### DATA PROVIDED:
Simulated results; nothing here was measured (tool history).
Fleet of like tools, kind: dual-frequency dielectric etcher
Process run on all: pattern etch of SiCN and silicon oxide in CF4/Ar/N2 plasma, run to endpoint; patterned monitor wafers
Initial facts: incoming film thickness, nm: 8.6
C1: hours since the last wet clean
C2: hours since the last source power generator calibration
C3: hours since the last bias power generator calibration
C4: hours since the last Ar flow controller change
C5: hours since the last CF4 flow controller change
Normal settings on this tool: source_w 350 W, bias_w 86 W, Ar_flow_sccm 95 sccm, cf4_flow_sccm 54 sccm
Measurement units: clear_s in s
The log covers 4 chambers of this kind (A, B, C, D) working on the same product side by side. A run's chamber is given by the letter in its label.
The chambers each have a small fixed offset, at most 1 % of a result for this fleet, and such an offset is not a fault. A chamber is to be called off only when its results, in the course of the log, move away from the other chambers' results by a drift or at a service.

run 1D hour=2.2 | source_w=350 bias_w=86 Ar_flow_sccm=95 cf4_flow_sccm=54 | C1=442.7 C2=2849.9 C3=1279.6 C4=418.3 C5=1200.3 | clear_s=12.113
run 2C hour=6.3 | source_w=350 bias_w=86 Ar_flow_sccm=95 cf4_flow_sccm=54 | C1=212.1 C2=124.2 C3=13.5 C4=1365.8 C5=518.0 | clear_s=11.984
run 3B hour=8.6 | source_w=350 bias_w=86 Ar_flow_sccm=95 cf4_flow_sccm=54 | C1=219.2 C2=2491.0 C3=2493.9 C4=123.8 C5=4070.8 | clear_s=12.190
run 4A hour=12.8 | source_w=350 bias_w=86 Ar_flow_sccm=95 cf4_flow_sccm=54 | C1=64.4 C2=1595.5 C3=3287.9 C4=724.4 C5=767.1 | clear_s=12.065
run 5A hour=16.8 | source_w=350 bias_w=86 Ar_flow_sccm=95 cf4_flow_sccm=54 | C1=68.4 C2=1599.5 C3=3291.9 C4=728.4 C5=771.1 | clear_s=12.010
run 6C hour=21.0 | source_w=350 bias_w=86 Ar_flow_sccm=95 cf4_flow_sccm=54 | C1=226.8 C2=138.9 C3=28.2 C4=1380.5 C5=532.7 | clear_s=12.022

### ACTION ITEM:
The lines from the start of the entries above through the line containing "The log covers" are the ones to return, please; copy them exactly and include both ends.

### ANSWER SECTION:
Simulated results; nothing here was measured (tool history).
Fleet of like tools, kind: dual-frequency dielectric etcher
Process run on all: pattern etch of SiCN and silicon oxide in CF4/Ar/N2 plasma, run to endpoint; patterned monitor wafers
Initial facts: incoming film thickness, nm: 8.6
C1: hours since the last wet clean
C2: hours since the last source power generator calibration
C3: hours since the last bias power generator calibration
C4: hours since the last Ar flow controller change
C5: hours since the last CF4 flow controller change
Normal settings on this tool: source_w 350 W, bias_w 86 W, Ar_flow_sccm 95 sccm, cf4_flow_sccm 54 sccm
Measurement units: clear_s in s
The log covers 4 chambers of this kind (A, B, C, D) working on the same product side by side. A run's chamber is given by the letter in its label.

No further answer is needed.